-- Opening Marker --

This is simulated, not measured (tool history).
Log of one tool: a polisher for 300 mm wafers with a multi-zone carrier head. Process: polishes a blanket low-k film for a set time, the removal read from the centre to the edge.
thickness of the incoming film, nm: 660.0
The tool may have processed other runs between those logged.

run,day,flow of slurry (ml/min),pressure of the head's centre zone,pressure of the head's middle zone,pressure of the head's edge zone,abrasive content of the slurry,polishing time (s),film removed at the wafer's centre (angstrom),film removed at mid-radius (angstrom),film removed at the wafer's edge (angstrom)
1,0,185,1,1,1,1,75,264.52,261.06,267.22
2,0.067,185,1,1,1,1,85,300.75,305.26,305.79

-- Closing Marker --

ACTION ITEM: Output the records again in full. Keep every character as written.

WORKED SOLUTION:
This is simulated, not measured (tool history).
Log of one tool: a polisher for 300 mm wafers with a multi-zone carrier head. Process: polishes a blanket low-k film for a set time, the removal read from the centre to the edge.
thickness of the incoming film, nm: 660.0
The tool may have processed other runs between those logged.

run,day,flow of slurry (ml/min),pressure of the head's centre zone,pressure of the head's middle zone,pressure of the head's edge zone,abrasive content of the slurry,polishing time (s),film removed at the wafer's centre (angstrom),film removed at mid-radius (angstrom),film removed at the wafer's edge (angstrom)
1,0,185,1,1,1,1,75,264.52,261.06,267.22
2,0.067,185,1,1,1,1,85,300.75,305.26,305.79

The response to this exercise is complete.